» **Listed records**
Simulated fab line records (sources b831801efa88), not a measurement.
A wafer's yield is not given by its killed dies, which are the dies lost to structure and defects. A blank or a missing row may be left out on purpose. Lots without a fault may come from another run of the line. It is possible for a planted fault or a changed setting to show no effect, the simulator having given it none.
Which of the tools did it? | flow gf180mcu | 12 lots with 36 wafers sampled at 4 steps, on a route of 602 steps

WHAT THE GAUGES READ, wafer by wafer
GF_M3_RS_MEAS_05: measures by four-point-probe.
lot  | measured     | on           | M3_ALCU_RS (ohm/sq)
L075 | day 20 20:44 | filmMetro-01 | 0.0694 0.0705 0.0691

» **Action item**
Copy out the full listing so that each line matches exactly.

» **Answer area**
Simulated fab line records (sources b831801efa88), not a measurement.
A wafer's yield is not given by its killed dies, which are the dies lost to structure and defects. A blank or a missing row may be left out on purpose. Lots without a fault may come from another run of the line. It is possible for a planted fault or a changed setting to show no effect, the simulator having given it none.
Which of the tools did it? | flow gf180mcu | 12 lots with 36 wafers sampled at 4 steps, on a route of 602 steps

WHAT THE GAUGES READ, wafer by wafer
GF_M3_RS_MEAS_05: measures by four-point-probe.
lot  | measured     | on           | M3_ALCU_RS (ohm/sq)
L075 | day 20 20:44 | filmMetro-01 | 0.0694 0.0705 0.0691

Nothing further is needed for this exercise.